Work item ▸ Return verbatim all lines from the first one in the records to the line with "A polisher for", both ends kept.

☆ ☆ ☆

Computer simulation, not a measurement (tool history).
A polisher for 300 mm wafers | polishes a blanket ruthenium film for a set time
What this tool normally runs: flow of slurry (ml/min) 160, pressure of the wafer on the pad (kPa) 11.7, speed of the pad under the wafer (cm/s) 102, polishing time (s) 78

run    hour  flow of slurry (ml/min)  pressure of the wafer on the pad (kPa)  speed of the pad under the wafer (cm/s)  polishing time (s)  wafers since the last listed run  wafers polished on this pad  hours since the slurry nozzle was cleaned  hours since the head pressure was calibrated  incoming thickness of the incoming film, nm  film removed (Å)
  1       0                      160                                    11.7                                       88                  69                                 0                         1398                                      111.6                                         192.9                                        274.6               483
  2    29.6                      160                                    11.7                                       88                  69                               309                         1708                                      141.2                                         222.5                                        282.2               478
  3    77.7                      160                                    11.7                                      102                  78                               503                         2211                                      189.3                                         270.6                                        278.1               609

☆ ☆ ☆

Exercise answer ▸
Computer simulation, not a measurement (tool history).
A polisher for 300 mm wafers | polishes a blanket ruthenium film for a set time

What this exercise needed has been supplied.